> Exercise
Please reproduce the entries below exactly, starting at the first line and ending with the line that holds "press_temperature_c: stamp and".

******************************
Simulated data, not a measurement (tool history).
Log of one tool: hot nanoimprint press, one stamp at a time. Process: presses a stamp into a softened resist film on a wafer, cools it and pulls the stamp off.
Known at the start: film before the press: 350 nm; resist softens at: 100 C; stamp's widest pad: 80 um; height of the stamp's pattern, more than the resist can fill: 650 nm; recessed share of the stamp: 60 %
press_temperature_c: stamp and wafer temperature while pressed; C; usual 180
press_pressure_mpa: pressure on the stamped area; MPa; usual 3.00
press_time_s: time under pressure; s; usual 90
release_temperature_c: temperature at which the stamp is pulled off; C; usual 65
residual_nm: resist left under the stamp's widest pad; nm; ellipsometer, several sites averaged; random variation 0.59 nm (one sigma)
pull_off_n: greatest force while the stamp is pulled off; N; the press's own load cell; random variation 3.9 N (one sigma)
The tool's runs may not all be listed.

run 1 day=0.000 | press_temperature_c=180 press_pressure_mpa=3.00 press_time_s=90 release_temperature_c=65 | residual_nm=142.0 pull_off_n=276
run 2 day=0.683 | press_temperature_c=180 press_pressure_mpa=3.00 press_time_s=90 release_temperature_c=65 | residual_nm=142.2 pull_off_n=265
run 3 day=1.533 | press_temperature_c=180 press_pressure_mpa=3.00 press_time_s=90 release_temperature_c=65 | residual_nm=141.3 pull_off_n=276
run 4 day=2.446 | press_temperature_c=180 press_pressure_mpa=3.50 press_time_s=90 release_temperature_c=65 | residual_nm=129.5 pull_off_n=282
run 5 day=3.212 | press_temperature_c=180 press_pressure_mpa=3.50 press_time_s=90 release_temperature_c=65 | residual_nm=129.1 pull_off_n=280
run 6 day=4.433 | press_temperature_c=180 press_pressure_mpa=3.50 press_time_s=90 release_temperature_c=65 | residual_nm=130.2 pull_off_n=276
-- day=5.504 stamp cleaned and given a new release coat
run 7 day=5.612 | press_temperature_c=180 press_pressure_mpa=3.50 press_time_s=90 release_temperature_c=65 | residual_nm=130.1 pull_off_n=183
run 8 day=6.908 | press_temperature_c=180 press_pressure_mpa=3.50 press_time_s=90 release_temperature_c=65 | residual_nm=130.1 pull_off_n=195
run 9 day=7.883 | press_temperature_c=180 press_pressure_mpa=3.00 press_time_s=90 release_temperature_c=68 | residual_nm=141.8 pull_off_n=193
******************************

> Written reply
Simulated data, not a measurement (tool history).
Log of one tool: hot nanoimprint press, one stamp at a time. Process: presses a stamp into a softened resist film on a wafer, cools it and pulls the stamp off.
Known at the start: film before the press: 350 nm; resist softens at: 100 C; stamp's widest pad: 80 um; height of the stamp's pattern, more than the resist can fill: 650 nm; recessed share of the stamp: 60 %
press_temperature_c: stamp and wafer temperature while pressed; C; usual 180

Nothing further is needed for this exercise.